> SOURCE MATERIAL:
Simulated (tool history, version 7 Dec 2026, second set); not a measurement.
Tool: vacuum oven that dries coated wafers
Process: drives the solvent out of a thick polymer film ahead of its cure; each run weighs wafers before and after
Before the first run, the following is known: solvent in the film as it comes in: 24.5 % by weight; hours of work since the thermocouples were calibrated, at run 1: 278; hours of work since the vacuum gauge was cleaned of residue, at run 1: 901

> WORK TASK: Copy out the full listing exactly.

> EXPECTED ANSWER:
Simulated (tool history, version 7 Dec 2026, second set); not a measurement.
Tool: vacuum oven that dries coated wafers
Process: drives the solvent out of a thick polymer film ahead of its cure; each run weighs wafers before and after
Before the first run, the following is known: solvent in the film as it comes in: 24.5 % by weight; hours of work since the thermocouples were calibrated, at run 1: 278; hours of work since the vacuum gauge was cleaned of residue, at run 1: 901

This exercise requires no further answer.